## GIVEN INFORMATION:
= = = = = = =
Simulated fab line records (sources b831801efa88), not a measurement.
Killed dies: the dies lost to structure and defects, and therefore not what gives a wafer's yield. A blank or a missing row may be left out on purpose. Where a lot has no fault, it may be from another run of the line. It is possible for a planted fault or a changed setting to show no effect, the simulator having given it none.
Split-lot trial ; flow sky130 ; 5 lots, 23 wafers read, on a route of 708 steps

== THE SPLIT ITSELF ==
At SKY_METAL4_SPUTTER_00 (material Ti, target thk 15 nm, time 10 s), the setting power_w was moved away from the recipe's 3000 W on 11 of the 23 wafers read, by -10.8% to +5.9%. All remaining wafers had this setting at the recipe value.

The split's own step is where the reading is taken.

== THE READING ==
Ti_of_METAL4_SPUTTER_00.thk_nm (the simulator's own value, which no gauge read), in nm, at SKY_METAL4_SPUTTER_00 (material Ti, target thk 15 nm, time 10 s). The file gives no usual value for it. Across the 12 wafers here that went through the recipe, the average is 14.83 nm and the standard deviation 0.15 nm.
= = = = = = =

Please give back exactly the lines of the listing above that run from the one containing "Killed dies: the" through the one containing "the recipe value.", and only those.

## SOLUTION:
Killed dies: the dies lost to structure and defects, and therefore not what gives a wafer's yield. A blank or a missing row may be left out on purpose. Where a lot has no fault, it may be from another run of the line. It is possible for a planted fault or a changed setting to show no effect, the simulator having given it none.
Split-lot trial ; flow sky130 ; 5 lots, 23 wafers read, on a route of 708 steps

== THE SPLIT ITSELF ==
At SKY_METAL4_SPUTTER_00 (material Ti, target thk 15 nm, time 10 s), the setting power_w was moved away from the recipe's 3000 W on 11 of the 23 wafers read, by -10.8% to +5.9%. All remaining wafers had this setting at the recipe value.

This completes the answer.